**Work request:** Please reproduce the data below exactly, from the first line through the line containing "The figure presents", and leave every later line out.

**Record extracts:**
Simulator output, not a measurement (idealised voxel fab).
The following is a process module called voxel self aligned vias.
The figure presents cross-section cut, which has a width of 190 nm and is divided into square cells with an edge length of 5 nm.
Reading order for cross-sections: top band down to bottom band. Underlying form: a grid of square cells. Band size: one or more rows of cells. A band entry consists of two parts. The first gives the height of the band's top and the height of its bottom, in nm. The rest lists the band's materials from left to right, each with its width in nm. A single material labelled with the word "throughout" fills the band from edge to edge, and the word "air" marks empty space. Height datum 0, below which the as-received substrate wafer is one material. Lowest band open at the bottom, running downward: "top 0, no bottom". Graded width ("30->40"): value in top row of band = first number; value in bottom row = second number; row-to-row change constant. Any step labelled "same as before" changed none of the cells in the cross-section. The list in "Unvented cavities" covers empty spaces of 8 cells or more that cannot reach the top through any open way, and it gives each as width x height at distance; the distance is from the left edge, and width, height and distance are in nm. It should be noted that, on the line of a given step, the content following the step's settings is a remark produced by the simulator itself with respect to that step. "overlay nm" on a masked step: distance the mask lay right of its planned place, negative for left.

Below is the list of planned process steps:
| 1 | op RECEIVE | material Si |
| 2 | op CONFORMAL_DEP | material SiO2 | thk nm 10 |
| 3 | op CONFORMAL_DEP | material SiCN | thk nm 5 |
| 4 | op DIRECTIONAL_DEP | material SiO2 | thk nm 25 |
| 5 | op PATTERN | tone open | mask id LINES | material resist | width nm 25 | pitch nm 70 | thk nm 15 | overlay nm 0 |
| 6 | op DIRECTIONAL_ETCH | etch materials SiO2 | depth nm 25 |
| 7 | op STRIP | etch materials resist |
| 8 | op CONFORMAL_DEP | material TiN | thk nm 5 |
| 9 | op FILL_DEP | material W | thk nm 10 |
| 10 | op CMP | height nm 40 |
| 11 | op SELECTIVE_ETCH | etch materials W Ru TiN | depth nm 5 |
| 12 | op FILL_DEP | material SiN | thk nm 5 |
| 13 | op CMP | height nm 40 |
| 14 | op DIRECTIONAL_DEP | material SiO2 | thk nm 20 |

**Response box:**
Simulator output, not a measurement (idealised voxel fab).
The following is a process module called voxel self aligned vias.
The figure presents cross-section cut, which has a width of 190 nm and is divided into square cells with an edge length of 5 nm.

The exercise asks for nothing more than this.